**BRIEF**. The records follow. Give them all back exactly.

**EXTRACTED ENTRIES**.
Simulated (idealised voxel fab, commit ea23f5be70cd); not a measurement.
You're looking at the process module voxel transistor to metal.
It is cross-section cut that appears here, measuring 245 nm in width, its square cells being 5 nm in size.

**WRITTEN REPLY**.
Simulated (idealised voxel fab, commit ea23f5be70cd); not a measurement.
You're looking at the process module voxel transistor to metal.
It is cross-section cut that appears here, measuring 245 nm in width, its square cells being 5 nm in size.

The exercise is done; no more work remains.